######

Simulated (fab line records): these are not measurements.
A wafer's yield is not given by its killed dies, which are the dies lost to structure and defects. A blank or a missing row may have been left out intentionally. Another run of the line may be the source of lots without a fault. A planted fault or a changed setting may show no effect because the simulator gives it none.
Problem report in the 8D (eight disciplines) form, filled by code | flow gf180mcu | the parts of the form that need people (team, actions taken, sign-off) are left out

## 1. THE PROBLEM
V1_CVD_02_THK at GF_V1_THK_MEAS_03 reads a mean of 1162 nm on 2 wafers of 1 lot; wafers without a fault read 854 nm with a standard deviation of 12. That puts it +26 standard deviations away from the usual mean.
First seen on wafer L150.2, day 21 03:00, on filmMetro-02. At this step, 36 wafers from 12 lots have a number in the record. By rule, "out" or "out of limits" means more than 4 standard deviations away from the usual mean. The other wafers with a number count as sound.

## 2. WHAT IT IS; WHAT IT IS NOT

######

> **ACTIVITY**
Nothing beyond the line that contains "A wafer's yield" belongs in the answer; reproduce the entries exactly from their first line through it.

> **EXERCISE RESULT**
Simulated (fab line records): these are not measurements.
A wafer's yield is not given by its killed dies, which are the dies lost to structure and defects. A blank or a missing row may have been left out intentionally. Another run of the line may be the source of lots without a fault. A planted fault or a changed setting may show no effect because the simulator gives it none.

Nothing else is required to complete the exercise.